Transcribe the stretch of entries below from the line with "run 3 hour=122.8" through the line with "run 13 hour=620.8", exactly and with both ends included; leave out all other lines.

BEGIN

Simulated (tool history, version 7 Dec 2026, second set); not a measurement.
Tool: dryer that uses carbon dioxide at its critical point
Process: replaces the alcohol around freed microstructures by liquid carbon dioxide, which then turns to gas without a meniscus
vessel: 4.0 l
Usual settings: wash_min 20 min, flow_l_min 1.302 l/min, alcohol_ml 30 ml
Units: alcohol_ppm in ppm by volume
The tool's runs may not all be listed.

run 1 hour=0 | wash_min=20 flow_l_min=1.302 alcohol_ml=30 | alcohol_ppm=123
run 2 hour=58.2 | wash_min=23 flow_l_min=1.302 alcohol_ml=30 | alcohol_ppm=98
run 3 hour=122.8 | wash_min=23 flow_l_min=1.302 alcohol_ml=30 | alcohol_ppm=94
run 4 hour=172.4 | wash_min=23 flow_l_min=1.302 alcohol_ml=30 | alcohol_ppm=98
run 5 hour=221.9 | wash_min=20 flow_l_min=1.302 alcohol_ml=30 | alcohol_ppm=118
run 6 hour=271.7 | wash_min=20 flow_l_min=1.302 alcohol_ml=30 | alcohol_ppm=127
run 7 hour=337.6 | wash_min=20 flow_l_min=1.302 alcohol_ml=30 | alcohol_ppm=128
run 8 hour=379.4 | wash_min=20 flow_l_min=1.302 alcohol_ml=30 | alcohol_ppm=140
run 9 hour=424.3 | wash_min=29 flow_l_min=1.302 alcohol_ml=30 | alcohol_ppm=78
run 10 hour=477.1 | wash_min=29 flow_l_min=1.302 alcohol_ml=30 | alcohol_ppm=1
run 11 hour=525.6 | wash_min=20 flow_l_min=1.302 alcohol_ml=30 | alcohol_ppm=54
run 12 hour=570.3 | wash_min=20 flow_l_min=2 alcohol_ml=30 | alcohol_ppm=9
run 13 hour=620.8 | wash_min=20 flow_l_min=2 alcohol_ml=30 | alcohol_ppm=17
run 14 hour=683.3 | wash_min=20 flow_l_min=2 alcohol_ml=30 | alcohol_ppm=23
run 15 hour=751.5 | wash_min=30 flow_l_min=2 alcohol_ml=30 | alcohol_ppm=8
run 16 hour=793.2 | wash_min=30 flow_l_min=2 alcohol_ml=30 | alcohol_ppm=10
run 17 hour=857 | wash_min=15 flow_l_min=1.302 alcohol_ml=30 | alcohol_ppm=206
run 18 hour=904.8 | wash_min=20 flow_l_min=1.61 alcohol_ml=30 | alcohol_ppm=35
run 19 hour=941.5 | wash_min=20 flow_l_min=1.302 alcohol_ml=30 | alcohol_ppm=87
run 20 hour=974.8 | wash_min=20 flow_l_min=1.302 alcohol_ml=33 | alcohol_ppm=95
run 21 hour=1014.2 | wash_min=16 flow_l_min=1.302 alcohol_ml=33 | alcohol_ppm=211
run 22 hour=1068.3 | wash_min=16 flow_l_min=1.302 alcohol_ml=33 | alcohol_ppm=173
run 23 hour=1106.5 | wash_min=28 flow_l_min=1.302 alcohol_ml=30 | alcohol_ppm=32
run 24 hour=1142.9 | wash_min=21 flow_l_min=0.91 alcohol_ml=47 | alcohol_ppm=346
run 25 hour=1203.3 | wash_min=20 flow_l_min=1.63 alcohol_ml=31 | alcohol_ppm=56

END

> [Exercise answer]:
run 3 hour=122.8 | wash_min=23 flow_l_min=1.302 alcohol_ml=30 | alcohol_ppm=94
run 4 hour=172.4 | wash_min=23 flow_l_min=1.302 alcohol_ml=30 | alcohol_ppm=98
run 5 hour=221.9 | wash_min=20 flow_l_min=1.302 alcohol_ml=30 | alcohol_ppm=118
run 6 hour=271.7 | wash_min=20 flow_l_min=1.302 alcohol_ml=30 | alcohol_ppm=127
run 7 hour=337.6 | wash_min=20 flow_l_min=1.302 alcohol_ml=30 | alcohol_ppm=128
run 8 hour=379.4 | wash_min=20 flow_l_min=1.302 alcohol_ml=30 | alcohol_ppm=140
run 9 hour=424.3 | wash_min=29 flow_l_min=1.302 alcohol_ml=30 | alcohol_ppm=78
run 10 hour=477.1 | wash_min=29 flow_l_min=1.302 alcohol_ml=30 | alcohol_ppm=1
run 11 hour=525.6 | wash_min=20 flow_l_min=1.302 alcohol_ml=30 | alcohol_ppm=54
run 12 hour=570.3 | wash_min=20 flow_l_min=2 alcohol_ml=30 | alcohol_ppm=9
run 13 hour=620.8 | wash_min=20 flow_l_min=2 alcohol_ml=30 | alcohol_ppm=17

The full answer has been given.